Nothing but the lines from the one with "One pile of" down to the one with "(+) after a" should be returned, exactly and with both ends included, from the material below.

+++ DATA RECORDS +++

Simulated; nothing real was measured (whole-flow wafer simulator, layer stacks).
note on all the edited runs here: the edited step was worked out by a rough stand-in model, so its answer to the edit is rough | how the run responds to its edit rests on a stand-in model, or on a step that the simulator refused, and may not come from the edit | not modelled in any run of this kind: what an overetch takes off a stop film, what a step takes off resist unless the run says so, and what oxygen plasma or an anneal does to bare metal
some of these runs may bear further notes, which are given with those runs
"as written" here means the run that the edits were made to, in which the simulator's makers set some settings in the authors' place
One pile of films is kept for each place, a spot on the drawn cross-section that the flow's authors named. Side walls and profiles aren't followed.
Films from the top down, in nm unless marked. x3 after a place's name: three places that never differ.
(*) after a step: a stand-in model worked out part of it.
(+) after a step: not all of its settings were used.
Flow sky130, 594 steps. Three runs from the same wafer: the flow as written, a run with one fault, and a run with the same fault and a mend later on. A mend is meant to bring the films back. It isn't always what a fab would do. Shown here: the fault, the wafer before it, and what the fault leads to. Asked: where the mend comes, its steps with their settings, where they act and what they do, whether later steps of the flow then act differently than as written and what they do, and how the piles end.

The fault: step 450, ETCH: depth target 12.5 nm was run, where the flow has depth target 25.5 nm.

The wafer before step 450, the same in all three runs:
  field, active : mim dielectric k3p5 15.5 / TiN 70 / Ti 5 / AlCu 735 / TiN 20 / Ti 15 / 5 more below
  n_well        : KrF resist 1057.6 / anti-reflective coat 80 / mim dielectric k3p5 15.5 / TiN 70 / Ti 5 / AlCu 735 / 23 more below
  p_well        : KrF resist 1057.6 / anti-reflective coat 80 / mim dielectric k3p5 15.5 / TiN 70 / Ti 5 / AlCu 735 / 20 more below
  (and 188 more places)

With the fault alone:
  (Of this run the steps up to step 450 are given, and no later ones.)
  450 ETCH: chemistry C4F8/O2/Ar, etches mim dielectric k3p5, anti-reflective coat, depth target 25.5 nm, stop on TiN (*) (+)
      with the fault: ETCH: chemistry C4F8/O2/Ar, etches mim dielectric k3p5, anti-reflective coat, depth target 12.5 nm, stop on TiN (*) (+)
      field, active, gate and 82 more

+++

[WORKED SOLUTION]
One pile of films is kept for each place, a spot on the drawn cross-section that the flow's authors named. Side walls and profiles aren't followed.
Films from the top down, in nm unless marked. x3 after a place's name: three places that never differ.
(*) after a step: a stand-in model worked out part of it.
(+) after a step: not all of its settings were used.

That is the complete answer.